Work task –
Below is a listing; return it in full, exactly as it appears.

Dataset entries –
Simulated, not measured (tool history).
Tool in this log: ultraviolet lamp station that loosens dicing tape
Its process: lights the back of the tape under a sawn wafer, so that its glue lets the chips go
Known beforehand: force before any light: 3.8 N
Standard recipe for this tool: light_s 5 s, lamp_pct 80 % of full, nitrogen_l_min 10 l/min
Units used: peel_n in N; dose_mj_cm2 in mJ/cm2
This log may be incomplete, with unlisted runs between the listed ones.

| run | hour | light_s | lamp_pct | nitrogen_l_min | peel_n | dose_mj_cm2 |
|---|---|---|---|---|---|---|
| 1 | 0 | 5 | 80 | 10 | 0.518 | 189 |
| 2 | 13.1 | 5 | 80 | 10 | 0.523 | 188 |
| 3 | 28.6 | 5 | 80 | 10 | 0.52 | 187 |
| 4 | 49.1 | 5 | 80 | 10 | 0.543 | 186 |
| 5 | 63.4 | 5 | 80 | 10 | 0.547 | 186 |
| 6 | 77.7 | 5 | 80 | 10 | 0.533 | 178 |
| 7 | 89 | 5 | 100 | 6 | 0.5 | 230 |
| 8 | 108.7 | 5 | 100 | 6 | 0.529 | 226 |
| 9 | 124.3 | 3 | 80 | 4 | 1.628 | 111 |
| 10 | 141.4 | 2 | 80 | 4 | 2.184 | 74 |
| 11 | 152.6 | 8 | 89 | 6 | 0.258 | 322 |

Expected answer –
Simulated, not measured (tool history).
Tool in this log: ultraviolet lamp station that loosens dicing tape
Its process: lights the back of the tape under a sawn wafer, so that its glue lets the chips go
Known beforehand: force before any light: 3.8 N
Standard recipe for this tool: light_s 5 s, lamp_pct 80 % of full, nitrogen_l_min 10 l/min
Units used: peel_n in N; dose_mj_cm2 in mJ/cm2
This log may be incomplete, with unlisted runs between the listed ones.

| run | hour | light_s | lamp_pct | nitrogen_l_min | peel_n | dose_mj_cm2 |
|---|---|---|---|---|---|---|
| 1 | 0 | 5 | 80 | 10 | 0.518 | 189 |
| 2 | 13.1 | 5 | 80 | 10 | 0.523 | 188 |
| 3 | 28.6 | 5 | 80 | 10 | 0.52 | 187 |
| 4 | 49.1 | 5 | 80 | 10 | 0.543 | 186 |
| 5 | 63.4 | 5 | 80 | 10 | 0.547 | 186 |
| 6 | 77.7 | 5 | 80 | 10 | 0.533 | 178 |
| 7 | 89 | 5 | 100 | 6 | 0.5 | 230 |
| 8 | 108.7 | 5 | 100 | 6 | 0.529 | 226 |
| 9 | 124.3 | 3 | 80 | 4 | 1.628 | 111 |
| 10 | 141.4 | 2 | 80 | 4 | 2.184 | 74 |
| 11 | 152.6 | 8 | 89 | 6 | 0.258 | 322 |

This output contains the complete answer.